Data for analysis:
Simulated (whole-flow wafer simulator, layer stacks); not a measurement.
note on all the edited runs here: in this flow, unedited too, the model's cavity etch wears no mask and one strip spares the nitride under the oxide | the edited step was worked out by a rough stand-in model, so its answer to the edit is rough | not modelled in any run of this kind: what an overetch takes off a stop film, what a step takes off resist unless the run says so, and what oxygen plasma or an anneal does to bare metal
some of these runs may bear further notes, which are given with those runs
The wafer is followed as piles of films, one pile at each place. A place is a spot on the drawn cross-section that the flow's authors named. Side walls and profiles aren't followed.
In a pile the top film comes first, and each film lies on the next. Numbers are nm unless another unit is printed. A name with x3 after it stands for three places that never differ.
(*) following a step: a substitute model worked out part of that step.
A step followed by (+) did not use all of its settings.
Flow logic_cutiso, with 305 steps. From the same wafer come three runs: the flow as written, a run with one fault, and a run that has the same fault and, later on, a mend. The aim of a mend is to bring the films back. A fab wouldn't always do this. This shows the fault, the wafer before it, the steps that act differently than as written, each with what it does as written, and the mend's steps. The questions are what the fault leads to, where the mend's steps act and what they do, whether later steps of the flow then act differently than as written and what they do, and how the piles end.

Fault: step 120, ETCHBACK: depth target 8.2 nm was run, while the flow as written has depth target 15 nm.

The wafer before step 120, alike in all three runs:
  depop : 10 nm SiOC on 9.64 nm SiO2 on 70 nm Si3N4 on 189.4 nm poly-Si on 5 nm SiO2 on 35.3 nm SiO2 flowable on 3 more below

Requirement: Without leaving anything out, give the entries again exactly.

Answer box:
Simulated (whole-flow wafer simulator, layer stacks); not a measurement.
note on all the edited runs here: in this flow, unedited too, the model's cavity etch wears no mask and one strip spares the nitride under the oxide | the edited step was worked out by a rough stand-in model, so its answer to the edit is rough | not modelled in any run of this kind: what an overetch takes off a stop film, what a step takes off resist unless the run says so, and what oxygen plasma or an anneal does to bare metal
some of these runs may bear further notes, which are given with those runs
The wafer is followed as piles of films, one pile at each place. A place is a spot on the drawn cross-section that the flow's authors named. Side walls and profiles aren't followed.
In a pile the top film comes first, and each film lies on the next. Numbers are nm unless another unit is printed. A name with x3 after it stands for three places that never differ.
(*) following a step: a substitute model worked out part of that step.
A step followed by (+) did not use all of its settings.
Flow logic_cutiso, with 305 steps. From the same wafer come three runs: the flow as written, a run with one fault, and a run that has the same fault and, later on, a mend. The aim of a mend is to bring the films back. A fab wouldn't always do this. This shows the fault, the wafer before it, the steps that act differently than as written, each with what it does as written, and the mend's steps. The questions are what the fault leads to, where the mend's steps act and what they do, whether later steps of the flow then act differently than as written and what they do, and how the piles end.

Fault: step 120, ETCHBACK: depth target 8.2 nm was run, while the flow as written has depth target 15 nm.

The wafer before step 120, alike in all three runs:
  depop : 10 nm SiOC on 9.64 nm SiO2 on 70 nm Si3N4 on 189.4 nm poly-Si on 5 nm SiO2 on 35.3 nm SiO2 flowable on 3 more below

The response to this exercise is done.